[ENTRIES SHOWN]
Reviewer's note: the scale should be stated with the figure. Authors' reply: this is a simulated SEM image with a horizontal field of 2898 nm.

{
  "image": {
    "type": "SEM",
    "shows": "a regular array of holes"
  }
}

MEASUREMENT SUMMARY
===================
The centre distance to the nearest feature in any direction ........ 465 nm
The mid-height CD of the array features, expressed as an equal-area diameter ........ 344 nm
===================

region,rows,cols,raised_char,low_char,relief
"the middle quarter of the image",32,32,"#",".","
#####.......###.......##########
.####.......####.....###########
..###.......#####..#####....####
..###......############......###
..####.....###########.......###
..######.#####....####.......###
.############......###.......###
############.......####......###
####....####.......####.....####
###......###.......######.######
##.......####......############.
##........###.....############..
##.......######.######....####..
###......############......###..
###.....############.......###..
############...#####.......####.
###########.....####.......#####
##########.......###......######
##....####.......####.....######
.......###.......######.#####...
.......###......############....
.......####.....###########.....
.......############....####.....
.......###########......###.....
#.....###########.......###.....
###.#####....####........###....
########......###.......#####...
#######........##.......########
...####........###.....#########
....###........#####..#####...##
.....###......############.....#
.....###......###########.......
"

[ACTIVITY] The answer must be a verbatim transcription of all the entries.

[YOUR SOLUTION]
Reviewer's note: the scale should be stated with the figure. Authors' reply: this is a simulated SEM image with a horizontal field of 2898 nm.

{
  "image": {
    "type": "SEM",
    "shows": "a regular array of holes"
  }
}

MEASUREMENT SUMMARY
===================
The centre distance to the nearest feature in any direction ........ 465 nm
The mid-height CD of the array features, expressed as an equal-area diameter ........ 344 nm
===================

region,rows,cols,raised_char,low_char,relief
"the middle quarter of the image",32,32,"#",".","
#####.......###.......##########
.####.......####.....###########
..###.......#####..#####....####
..###......############......###
..####.....###########.......###
..######.#####....####.......###
.############......###.......###
############.......####......###
####....####.......####.....####
###......###.......######.######
##.......####......############.
##........###.....############..
##.......######.######....####..
###......############......###..
###.....############.......###..
############...#####.......####.
###########.....####.......#####
##########.......###......######
##....####.......####.....######
.......###.......######.#####...
.......###......############....
.......####.....###########.....
.......############....####.....
.......###########......###.....
#.....###########.......###.....
###.#####....####........###....
########......###.......#####...
#######........##.......########
...####........###.....#########
....###........#####..#####...##
.....###......############.....#
.....###......###########.......
"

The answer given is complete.